● Data for analysis
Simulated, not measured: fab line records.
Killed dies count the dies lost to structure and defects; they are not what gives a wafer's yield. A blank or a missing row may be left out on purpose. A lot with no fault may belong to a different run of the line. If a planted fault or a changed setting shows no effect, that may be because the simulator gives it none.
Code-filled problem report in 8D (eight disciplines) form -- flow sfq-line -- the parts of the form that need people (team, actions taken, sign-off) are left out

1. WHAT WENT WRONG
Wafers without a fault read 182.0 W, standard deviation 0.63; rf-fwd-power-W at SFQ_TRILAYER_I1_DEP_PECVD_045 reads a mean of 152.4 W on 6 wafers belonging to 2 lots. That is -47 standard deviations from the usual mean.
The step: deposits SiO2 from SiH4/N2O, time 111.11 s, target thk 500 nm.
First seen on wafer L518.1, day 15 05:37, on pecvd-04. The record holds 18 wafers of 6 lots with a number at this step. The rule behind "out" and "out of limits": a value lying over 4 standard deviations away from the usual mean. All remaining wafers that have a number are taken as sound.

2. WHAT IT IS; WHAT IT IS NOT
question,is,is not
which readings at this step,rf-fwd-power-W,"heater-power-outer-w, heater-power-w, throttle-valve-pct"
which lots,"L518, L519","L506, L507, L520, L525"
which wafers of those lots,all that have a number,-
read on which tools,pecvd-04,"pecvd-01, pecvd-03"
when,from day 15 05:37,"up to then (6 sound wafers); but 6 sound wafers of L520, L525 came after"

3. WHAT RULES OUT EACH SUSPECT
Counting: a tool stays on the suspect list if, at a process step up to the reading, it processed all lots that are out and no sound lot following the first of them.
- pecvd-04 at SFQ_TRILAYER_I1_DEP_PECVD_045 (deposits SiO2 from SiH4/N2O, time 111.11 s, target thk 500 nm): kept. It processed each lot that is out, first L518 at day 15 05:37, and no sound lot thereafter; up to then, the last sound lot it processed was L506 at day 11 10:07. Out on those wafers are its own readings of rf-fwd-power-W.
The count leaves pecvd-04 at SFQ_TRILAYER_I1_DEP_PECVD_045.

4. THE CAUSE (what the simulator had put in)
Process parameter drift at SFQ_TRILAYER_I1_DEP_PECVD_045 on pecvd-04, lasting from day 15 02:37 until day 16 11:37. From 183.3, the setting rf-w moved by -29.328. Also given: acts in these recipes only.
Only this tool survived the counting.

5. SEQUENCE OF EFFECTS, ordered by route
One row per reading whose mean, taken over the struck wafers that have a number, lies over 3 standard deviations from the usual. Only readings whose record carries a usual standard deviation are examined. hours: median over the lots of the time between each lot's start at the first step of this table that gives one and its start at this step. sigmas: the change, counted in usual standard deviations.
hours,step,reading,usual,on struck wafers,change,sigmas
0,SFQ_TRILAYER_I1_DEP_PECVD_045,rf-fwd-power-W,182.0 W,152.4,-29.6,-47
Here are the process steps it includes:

● Action item
Within the data above, the lines from the one with "which wafers of" to the one with "5. SEQUENCE OF EFFECTS, ordered by route" must be repeated exactly; no other line belongs in the answer.

● Exercise response
which wafers of those lots,all that have a number,-
read on which tools,pecvd-04,"pecvd-01, pecvd-03"
when,from day 15 05:37,"up to then (6 sound wafers); but 6 sound wafers of L520, L525 came after"

3. WHAT RULES OUT EACH SUSPECT
Counting: a tool stays on the suspect list if, at a process step up to the reading, it processed all lots that are out and no sound lot following the first of them.
- pecvd-04 at SFQ_TRILAYER_I1_DEP_PECVD_045 (deposits SiO2 from SiH4/N2O, time 111.11 s, target thk 500 nm): kept. It processed each lot that is out, first L518 at day 15 05:37, and no sound lot thereafter; up to then, the last sound lot it processed was L506 at day 11 10:07. Out on those wafers are its own readings of rf-fwd-power-W.
The count leaves pecvd-04 at SFQ_TRILAYER_I1_DEP_PECVD_045.

4. THE CAUSE (what the simulator had put in)
Process parameter drift at SFQ_TRILAYER_I1_DEP_PECVD_045 on pecvd-04, lasting from day 15 02:37 until day 16 11:37. From 183.3, the setting rf-w moved by -29.328. Also given: acts in these recipes only.
Only this tool survived the counting.

5. SEQUENCE OF EFFECTS, ordered by route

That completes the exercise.